* REQUIREMENT *
In your reply, reproduce the lines from the first one below to the line containing "Missing words: lines", inclusive, exactly as they stand.

** EXTRACTED INFORMATION follows **

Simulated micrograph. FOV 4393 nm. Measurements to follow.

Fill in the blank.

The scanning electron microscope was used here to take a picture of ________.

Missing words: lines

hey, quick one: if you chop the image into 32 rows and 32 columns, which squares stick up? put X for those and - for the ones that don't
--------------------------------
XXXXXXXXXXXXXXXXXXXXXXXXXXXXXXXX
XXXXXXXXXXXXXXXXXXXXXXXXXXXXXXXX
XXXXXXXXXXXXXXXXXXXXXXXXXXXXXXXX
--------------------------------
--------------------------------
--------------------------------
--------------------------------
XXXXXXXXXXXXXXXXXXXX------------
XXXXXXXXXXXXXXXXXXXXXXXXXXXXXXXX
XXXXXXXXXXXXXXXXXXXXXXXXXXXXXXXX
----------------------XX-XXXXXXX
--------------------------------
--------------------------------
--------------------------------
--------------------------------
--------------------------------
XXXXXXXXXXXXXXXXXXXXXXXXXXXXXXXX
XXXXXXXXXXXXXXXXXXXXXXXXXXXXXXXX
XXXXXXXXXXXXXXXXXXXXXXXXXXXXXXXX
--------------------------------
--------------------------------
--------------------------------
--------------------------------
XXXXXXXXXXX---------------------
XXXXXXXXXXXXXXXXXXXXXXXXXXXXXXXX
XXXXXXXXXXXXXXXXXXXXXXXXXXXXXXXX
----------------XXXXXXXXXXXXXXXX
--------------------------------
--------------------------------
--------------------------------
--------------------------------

** End of EXTRACTED INFORMATION **

* PROBLEM SOLUTION *
Simulated micrograph. FOV 4393 nm. Measurements to follow.

Fill in the blank.

The scanning electron microscope was used here to take a picture of ________.

Missing words: lines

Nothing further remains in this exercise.